▶ _Supplied information_
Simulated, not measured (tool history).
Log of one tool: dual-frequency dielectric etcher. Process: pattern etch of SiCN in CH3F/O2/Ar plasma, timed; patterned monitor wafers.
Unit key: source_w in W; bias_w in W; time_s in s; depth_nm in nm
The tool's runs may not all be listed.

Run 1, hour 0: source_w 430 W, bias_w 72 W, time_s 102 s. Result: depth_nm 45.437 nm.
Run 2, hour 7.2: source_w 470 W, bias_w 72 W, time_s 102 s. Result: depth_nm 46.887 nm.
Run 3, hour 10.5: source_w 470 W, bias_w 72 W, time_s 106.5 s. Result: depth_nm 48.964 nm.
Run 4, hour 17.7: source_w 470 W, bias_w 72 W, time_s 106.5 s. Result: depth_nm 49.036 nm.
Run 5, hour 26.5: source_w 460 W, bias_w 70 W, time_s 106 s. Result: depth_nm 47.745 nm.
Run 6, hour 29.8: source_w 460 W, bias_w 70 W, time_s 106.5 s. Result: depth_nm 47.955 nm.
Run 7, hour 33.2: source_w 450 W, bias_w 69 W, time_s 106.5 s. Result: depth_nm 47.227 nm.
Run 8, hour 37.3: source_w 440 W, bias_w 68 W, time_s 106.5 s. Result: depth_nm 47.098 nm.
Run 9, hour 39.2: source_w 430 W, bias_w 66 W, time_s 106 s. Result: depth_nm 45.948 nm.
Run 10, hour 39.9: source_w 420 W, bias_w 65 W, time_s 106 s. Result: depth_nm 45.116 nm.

▶ _Activity_
Leaving no line out, return the data above verbatim.

▶ _Worked solution_
Simulated, not measured (tool history).
Log of one tool: dual-frequency dielectric etcher. Process: pattern etch of SiCN in CH3F/O2/Ar plasma, timed; patterned monitor wafers.
Unit key: source_w in W; bias_w in W; time_s in s; depth_nm in nm
The tool's runs may not all be listed.

Run 1, hour 0: source_w 430 W, bias_w 72 W, time_s 102 s. Result: depth_nm 45.437 nm.
Run 2, hour 7.2: source_w 470 W, bias_w 72 W, time_s 102 s. Result: depth_nm 46.887 nm.
Run 3, hour 10.5: source_w 470 W, bias_w 72 W, time_s 106.5 s. Result: depth_nm 48.964 nm.
Run 4, hour 17.7: source_w 470 W, bias_w 72 W, time_s 106.5 s. Result: depth_nm 49.036 nm.
Run 5, hour 26.5: source_w 460 W, bias_w 70 W, time_s 106 s. Result: depth_nm 47.745 nm.
Run 6, hour 29.8: source_w 460 W, bias_w 70 W, time_s 106.5 s. Result: depth_nm 47.955 nm.
Run 7, hour 33.2: source_w 450 W, bias_w 69 W, time_s 106.5 s. Result: depth_nm 47.227 nm.
Run 8, hour 37.3: source_w 440 W, bias_w 68 W, time_s 106.5 s. Result: depth_nm 47.098 nm.
Run 9, hour 39.2: source_w 430 W, bias_w 66 W, time_s 106 s. Result: depth_nm 45.948 nm.
Run 10, hour 39.9: source_w 420 W, bias_w 65 W, time_s 106 s. Result: depth_nm 45.116 nm.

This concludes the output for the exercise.